▶ _Listed records_
►

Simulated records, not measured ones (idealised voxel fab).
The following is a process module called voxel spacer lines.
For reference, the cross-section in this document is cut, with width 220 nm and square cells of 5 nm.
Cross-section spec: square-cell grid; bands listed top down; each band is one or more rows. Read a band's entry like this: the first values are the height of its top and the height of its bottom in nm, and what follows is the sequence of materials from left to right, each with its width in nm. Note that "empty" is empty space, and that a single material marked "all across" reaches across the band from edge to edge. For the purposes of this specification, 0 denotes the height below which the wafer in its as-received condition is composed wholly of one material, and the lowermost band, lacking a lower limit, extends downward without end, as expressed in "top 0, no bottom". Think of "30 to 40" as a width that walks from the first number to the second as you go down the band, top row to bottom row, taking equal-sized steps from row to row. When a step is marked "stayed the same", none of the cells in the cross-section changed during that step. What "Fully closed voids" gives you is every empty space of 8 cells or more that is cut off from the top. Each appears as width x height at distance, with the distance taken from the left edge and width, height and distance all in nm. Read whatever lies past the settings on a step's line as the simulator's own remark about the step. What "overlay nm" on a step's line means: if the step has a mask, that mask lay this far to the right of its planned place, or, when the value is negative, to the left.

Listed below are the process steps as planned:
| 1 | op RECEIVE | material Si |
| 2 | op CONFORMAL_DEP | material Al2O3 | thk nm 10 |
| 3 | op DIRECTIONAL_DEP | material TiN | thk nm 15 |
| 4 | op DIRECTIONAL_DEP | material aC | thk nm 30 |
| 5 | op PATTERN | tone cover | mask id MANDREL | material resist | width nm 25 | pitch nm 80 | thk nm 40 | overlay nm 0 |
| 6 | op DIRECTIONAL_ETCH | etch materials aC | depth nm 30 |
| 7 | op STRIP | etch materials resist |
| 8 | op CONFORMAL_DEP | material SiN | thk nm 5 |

◄

▶ _Exercise_
Everything from the first line above through the line that contains "For reference, the" should be duplicated exactly, please, and nothing beyond it.

▶ _Problem solution_
Simulated records, not measured ones (idealised voxel fab).
The following is a process module called voxel spacer lines.
For reference, the cross-section in this document is cut, with width 220 nm and square cells of 5 nm.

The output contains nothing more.